**ACTIVITY**
Look below for the line containing "no cross-section cell."; from there, print each line exactly up to and including the line containing "three in nm.", and stop.

**EXERCISE DATA**
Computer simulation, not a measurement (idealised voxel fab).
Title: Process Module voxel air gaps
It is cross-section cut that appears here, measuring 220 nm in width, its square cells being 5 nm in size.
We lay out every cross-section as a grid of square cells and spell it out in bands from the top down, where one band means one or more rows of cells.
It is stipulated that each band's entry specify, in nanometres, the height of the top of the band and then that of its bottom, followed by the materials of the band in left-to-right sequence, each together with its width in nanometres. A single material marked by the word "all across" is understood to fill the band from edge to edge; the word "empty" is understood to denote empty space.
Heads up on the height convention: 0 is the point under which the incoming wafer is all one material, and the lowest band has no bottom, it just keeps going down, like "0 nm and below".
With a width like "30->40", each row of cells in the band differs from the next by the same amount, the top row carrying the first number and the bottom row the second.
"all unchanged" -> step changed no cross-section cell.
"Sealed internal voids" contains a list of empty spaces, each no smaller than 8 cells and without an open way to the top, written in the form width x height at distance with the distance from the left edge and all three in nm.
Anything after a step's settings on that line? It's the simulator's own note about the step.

**EXERCISE OUTPUT**
"all unchanged" -> step changed no cross-section cell.
"Sealed internal voids" contains a list of empty spaces, each no smaller than 8 cells and without an open way to the top, written in the form width x height at distance with the distance from the left edge and all three in nm.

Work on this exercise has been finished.